[Data]
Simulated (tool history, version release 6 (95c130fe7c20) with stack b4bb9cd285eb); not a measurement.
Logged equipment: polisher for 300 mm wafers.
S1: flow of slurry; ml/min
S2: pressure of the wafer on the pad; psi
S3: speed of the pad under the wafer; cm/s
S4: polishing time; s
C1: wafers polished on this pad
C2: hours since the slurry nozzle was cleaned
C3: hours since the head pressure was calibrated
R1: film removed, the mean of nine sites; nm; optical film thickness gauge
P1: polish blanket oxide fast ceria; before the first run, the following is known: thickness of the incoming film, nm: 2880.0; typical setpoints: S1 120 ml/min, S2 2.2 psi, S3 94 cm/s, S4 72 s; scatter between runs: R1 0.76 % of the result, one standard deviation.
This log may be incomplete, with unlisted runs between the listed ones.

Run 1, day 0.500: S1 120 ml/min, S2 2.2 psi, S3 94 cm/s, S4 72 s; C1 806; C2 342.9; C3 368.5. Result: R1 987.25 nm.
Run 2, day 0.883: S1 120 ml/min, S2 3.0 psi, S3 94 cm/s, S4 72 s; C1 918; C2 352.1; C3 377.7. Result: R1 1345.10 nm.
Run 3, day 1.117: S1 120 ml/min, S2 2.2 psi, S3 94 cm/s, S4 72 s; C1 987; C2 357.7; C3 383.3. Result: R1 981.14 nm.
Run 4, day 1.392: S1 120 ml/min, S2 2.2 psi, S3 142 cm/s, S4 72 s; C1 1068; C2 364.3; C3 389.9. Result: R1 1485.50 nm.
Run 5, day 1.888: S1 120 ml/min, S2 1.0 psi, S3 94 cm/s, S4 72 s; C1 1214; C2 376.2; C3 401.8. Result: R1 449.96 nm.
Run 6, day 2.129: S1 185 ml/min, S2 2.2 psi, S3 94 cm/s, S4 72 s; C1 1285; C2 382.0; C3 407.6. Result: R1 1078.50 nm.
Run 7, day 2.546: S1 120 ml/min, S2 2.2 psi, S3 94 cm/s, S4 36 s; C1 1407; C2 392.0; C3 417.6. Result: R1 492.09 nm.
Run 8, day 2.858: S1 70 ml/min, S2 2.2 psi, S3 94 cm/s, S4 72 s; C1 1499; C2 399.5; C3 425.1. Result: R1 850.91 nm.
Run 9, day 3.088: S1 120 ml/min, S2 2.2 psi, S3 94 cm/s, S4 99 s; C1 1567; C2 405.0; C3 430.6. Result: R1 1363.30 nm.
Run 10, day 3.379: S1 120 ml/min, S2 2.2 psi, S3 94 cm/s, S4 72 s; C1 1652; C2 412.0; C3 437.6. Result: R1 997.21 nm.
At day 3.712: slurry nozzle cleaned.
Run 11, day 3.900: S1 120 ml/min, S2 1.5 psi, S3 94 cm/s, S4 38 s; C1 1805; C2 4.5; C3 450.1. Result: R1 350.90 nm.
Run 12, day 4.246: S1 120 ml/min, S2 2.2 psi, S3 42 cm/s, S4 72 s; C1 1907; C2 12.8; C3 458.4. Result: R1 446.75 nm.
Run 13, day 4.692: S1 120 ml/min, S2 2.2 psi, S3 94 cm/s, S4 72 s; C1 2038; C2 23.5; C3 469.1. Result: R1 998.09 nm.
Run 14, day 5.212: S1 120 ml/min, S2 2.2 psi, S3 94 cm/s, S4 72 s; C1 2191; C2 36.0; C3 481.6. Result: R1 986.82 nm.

[Assignment]
Transcribe the lines from the first line of the records through the line that contains "Run 2, day 0.883: S1", both included, and add nothing else.

[Exercise solution]
Simulated (tool history, version release 6 (95c130fe7c20) with stack b4bb9cd285eb); not a measurement.
Logged equipment: polisher for 300 mm wafers.
S1: flow of slurry; ml/min
S2: pressure of the wafer on the pad; psi
S3: speed of the pad under the wafer; cm/s
S4: polishing time; s
C1: wafers polished on this pad
C2: hours since the slurry nozzle was cleaned
C3: hours since the head pressure was calibrated
R1: film removed, the mean of nine sites; nm; optical film thickness gauge
P1: polish blanket oxide fast ceria; before the first run, the following is known: thickness of the incoming film, nm: 2880.0; typical setpoints: S1 120 ml/min, S2 2.2 psi, S3 94 cm/s, S4 72 s; scatter between runs: R1 0.76 % of the result, one standard deviation.
This log may be incomplete, with unlisted runs between the listed ones.

Run 1, day 0.500: S1 120 ml/min, S2 2.2 psi, S3 94 cm/s, S4 72 s; C1 806; C2 342.9; C3 368.5. Result: R1 987.25 nm.
Run 2, day 0.883: S1 120 ml/min, S2 3.0 psi, S3 94 cm/s, S4 72 s; C1 918; C2 352.1; C3 377.7. Result: R1 1345.10 nm.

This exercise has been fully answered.